### Required action
Reproduce the entries exactly. Omit none of them.

== == ==

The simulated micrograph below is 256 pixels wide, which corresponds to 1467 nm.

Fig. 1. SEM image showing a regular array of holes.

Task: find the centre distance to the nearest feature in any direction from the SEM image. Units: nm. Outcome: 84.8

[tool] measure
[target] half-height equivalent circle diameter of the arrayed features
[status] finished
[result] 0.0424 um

== == ==

### Result
The simulated micrograph below is 256 pixels wide, which corresponds to 1467 nm.

Fig. 1. SEM image showing a regular array of holes.

Task: find the centre distance to the nearest feature in any direction from the SEM image. Units: nm. Outcome: 84.8

[tool] measure
[target] half-height equivalent circle diameter of the arrayed features
[status] finished
[result] 0.0424 um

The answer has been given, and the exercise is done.